......
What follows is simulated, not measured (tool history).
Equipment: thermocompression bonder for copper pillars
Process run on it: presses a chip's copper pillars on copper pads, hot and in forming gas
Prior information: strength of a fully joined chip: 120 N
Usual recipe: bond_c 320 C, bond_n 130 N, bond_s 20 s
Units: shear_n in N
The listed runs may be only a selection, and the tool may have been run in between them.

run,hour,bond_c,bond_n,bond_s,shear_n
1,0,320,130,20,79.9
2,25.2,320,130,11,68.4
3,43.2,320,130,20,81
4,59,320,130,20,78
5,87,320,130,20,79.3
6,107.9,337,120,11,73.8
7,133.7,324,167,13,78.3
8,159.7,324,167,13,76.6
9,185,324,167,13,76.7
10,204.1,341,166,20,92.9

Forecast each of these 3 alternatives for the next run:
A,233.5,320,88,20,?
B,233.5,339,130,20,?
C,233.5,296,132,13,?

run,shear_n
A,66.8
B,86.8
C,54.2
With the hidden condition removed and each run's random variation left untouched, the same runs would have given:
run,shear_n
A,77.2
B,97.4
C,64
......

ASSIGNMENT: Exact duplication of all the data above is expected.

YOUR RESPONSE:
What follows is simulated, not measured (tool history).
Equipment: thermocompression bonder for copper pillars
Process run on it: presses a chip's copper pillars on copper pads, hot and in forming gas
Prior information: strength of a fully joined chip: 120 N
Usual recipe: bond_c 320 C, bond_n 130 N, bond_s 20 s
Units: shear_n in N
The listed runs may be only a selection, and the tool may have been run in between them.

run,hour,bond_c,bond_n,bond_s,shear_n
1,0,320,130,20,79.9
2,25.2,320,130,11,68.4
3,43.2,320,130,20,81
4,59,320,130,20,78
5,87,320,130,20,79.3
6,107.9,337,120,11,73.8
7,133.7,324,167,13,78.3
8,159.7,324,167,13,76.6
9,185,324,167,13,76.7
10,204.1,341,166,20,92.9

Forecast each of these 3 alternatives for the next run:
A,233.5,320,88,20,?
B,233.5,339,130,20,?
C,233.5,296,132,13,?

run,shear_n
A,66.8
B,86.8
C,54.2
With the hidden condition removed and each run's random variation left untouched, the same runs would have given:
run,shear_n
A,77.2
B,97.4
C,64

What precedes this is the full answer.